■ Assigned task
The line containing "Past the settings" marks the end, so write out exactly every line from the top of the entries below through that one.

■ The data
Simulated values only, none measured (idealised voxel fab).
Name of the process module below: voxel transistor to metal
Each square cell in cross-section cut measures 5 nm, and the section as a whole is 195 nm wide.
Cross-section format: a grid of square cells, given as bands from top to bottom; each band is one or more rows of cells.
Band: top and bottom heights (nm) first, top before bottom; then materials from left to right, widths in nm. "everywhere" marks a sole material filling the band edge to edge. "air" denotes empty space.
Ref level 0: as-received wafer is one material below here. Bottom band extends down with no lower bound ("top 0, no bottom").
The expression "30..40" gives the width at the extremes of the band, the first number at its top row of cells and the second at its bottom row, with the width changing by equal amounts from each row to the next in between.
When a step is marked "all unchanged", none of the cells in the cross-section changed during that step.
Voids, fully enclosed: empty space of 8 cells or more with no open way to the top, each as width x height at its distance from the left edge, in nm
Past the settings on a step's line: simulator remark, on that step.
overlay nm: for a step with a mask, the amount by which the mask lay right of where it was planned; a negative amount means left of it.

■ Exercise answer
Simulated values only, none measured (idealised voxel fab).
Name of the process module below: voxel transistor to metal
Each square cell in cross-section cut measures 5 nm, and the section as a whole is 195 nm wide.
Cross-section format: a grid of square cells, given as bands from top to bottom; each band is one or more rows of cells.
Band: top and bottom heights (nm) first, top before bottom; then materials from left to right, widths in nm. "everywhere" marks a sole material filling the band edge to edge. "air" denotes empty space.
Ref level 0: as-received wafer is one material below here. Bottom band extends down with no lower bound ("top 0, no bottom").
The expression "30..40" gives the width at the extremes of the band, the first number at its top row of cells and the second at its bottom row, with the width changing by equal amounts from each row to the next in between.
When a step is marked "all unchanged", none of the cells in the cross-section changed during that step.
Voids, fully enclosed: empty space of 8 cells or more with no open way to the top, each as width x height at its distance from the left edge, in nm
Past the settings on a step's line: simulator remark, on that step.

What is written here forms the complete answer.